• WORK INSTRUCTION: Quote exactly the lines from the start of the entries to the one with "Thank you. Here", both ends included.

>>

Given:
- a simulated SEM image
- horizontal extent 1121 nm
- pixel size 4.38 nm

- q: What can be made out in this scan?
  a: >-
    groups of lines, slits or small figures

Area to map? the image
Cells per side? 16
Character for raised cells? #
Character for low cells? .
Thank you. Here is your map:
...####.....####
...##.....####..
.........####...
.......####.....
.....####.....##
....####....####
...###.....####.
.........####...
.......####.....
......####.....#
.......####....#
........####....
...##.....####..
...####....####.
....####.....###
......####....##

<<

• RESPONSE BOX:
Given:
- a simulated SEM image
- horizontal extent 1121 nm
- pixel size 4.38 nm

- q: What can be made out in this scan?
  a: >-
    groups of lines, slits or small figures

Area to map? the image
Cells per side? 16
Character for raised cells? #
Character for low cells? .
Thank you. Here is your map:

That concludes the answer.